··· SOURCE DATA

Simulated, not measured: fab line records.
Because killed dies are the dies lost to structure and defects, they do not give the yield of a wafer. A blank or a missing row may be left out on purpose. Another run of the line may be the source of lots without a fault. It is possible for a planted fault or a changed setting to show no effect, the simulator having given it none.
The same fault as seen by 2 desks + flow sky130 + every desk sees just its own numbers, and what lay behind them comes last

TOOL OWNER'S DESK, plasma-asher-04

······

§ REQUIREMENT: With every line kept whole, write out the records again exactly.

§ TASK OUTPUT:
Simulated, not measured: fab line records.
Because killed dies are the dies lost to structure and defects, they do not give the yield of a wafer. A blank or a missing row may be left out on purpose. Another run of the line may be the source of lots without a fault. It is possible for a planted fault or a changed setting to show no effect, the simulator having given it none.
The same fault as seen by 2 desks + flow sky130 + every desk sees just its own numbers, and what lay behind them comes last

TOOL OWNER'S DESK, plasma-asher-04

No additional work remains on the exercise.